::::::

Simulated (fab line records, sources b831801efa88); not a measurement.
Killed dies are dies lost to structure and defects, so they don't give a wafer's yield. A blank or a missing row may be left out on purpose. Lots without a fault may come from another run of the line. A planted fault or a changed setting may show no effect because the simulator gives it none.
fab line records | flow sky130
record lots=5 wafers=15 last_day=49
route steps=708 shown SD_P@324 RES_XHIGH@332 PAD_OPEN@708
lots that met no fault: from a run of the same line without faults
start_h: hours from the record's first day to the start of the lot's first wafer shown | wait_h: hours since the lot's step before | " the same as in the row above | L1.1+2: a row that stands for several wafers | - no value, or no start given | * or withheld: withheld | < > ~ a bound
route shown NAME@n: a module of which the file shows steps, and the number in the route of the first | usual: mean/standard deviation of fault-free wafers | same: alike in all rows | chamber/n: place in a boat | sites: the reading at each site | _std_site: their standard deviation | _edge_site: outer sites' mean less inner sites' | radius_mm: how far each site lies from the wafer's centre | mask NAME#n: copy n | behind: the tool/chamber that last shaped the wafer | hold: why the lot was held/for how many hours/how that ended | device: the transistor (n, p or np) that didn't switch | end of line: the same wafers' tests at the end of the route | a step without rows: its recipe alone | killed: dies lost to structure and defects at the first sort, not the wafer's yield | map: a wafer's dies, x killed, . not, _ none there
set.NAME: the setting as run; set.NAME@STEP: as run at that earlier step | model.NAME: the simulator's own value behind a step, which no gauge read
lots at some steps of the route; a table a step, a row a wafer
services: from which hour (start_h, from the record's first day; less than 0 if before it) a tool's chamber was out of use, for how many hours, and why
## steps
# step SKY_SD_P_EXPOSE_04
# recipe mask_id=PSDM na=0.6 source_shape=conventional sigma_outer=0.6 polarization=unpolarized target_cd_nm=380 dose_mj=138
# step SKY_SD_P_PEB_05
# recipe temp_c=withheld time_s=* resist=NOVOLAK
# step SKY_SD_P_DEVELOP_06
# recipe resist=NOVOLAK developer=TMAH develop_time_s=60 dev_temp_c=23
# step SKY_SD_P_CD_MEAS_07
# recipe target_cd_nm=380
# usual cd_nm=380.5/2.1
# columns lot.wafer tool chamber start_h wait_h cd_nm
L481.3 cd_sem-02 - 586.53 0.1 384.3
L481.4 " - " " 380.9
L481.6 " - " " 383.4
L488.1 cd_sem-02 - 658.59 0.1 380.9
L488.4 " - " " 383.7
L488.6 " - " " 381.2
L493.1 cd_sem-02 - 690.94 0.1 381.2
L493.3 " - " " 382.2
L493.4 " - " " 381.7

::::::

**Assigned task**
Only the lines from the first line of the records through the line with "start_h: hours from" should be reproduced, exactly and with nothing added.

**Problem solution**
Simulated (fab line records, sources b831801efa88); not a measurement.
Killed dies are dies lost to structure and defects, so they don't give a wafer's yield. A blank or a missing row may be left out on purpose. Lots without a fault may come from another run of the line. A planted fault or a changed setting may show no effect because the simulator gives it none.
fab line records | flow sky130
record lots=5 wafers=15 last_day=49
route steps=708 shown SD_P@324 RES_XHIGH@332 PAD_OPEN@708
lots that met no fault: from a run of the same line without faults
start_h: hours from the record's first day to the start of the lot's first wafer shown | wait_h: hours since the lot's step before | " the same as in the row above | L1.1+2: a row that stands for several wafers | - no value, or no start given | * or withheld: withheld | < > ~ a bound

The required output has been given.